Please output the section of the listing below that opens with the line containing "lot,first seen here,A,B,C,D,E,F" and closes with the line containing "## THE METROLOGY DESK", exactly and with nothing else.

....................

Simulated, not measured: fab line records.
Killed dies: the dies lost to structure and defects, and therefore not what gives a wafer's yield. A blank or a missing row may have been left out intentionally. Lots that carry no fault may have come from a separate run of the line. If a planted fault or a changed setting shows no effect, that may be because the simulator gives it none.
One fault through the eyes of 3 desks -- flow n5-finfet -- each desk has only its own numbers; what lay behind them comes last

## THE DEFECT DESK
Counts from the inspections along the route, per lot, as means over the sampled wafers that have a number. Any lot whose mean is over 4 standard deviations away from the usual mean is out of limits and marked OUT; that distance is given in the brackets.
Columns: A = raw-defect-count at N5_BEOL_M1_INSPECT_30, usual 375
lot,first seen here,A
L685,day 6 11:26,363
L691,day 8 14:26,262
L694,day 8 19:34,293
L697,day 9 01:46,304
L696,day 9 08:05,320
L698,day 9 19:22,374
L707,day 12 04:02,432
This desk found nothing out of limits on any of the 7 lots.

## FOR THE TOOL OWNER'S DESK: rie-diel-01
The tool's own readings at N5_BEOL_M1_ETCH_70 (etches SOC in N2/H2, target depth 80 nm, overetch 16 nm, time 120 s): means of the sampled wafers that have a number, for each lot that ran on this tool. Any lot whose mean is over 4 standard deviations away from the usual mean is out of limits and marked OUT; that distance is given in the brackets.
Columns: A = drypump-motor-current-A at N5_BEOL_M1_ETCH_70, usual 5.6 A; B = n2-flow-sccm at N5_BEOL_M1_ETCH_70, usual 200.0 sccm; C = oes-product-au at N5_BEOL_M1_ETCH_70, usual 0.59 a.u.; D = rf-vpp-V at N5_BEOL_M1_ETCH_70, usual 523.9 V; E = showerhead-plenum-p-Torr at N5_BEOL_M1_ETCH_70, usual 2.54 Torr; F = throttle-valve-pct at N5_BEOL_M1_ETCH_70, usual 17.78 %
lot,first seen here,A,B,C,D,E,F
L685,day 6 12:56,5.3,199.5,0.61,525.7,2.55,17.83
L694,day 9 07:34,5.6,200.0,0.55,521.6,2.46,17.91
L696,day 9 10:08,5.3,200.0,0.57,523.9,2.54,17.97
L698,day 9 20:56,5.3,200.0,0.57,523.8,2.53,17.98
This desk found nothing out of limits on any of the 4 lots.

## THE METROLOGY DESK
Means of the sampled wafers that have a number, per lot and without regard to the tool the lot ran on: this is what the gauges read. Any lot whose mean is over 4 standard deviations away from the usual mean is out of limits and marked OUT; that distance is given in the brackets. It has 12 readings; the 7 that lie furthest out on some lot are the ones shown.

....................

- [Result]:
lot,first seen here,A,B,C,D,E,F
L685,day 6 12:56,5.3,199.5,0.61,525.7,2.55,17.83
L694,day 9 07:34,5.6,200.0,0.55,521.6,2.46,17.91
L696,day 9 10:08,5.3,200.0,0.57,523.9,2.54,17.97
L698,day 9 20:56,5.3,200.0,0.57,523.8,2.53,17.98
This desk found nothing out of limits on any of the 4 lots.

## THE METROLOGY DESK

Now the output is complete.